## Excerpted data
***

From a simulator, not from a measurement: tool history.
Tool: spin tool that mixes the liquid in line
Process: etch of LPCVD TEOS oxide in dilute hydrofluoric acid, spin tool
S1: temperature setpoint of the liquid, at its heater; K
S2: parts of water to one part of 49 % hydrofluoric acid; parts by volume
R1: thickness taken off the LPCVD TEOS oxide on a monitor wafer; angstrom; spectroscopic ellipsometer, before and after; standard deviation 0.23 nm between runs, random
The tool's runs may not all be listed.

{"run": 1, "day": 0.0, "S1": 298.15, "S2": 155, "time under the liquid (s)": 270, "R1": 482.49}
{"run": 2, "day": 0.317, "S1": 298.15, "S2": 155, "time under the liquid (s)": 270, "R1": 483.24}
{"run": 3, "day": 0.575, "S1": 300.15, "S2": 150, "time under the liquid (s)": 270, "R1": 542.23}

***

## Action item
Set down the records above once more, exactly as given.

## Result
From a simulator, not from a measurement: tool history.
Tool: spin tool that mixes the liquid in line
Process: etch of LPCVD TEOS oxide in dilute hydrofluoric acid, spin tool
S1: temperature setpoint of the liquid, at its heater; K
S2: parts of water to one part of 49 % hydrofluoric acid; parts by volume
R1: thickness taken off the LPCVD TEOS oxide on a monitor wafer; angstrom; spectroscopic ellipsometer, before and after; standard deviation 0.23 nm between runs, random
The tool's runs may not all be listed.

{"run": 1, "day": 0.0, "S1": 298.15, "S2": 155, "time under the liquid (s)": 270, "R1": 482.49}
{"run": 2, "day": 0.317, "S1": 298.15, "S2": 155, "time under the liquid (s)": 270, "R1": 483.24}
{"run": 3, "day": 0.575, "S1": 300.15, "S2": 150, "time under the liquid (s)": 270, "R1": 542.23}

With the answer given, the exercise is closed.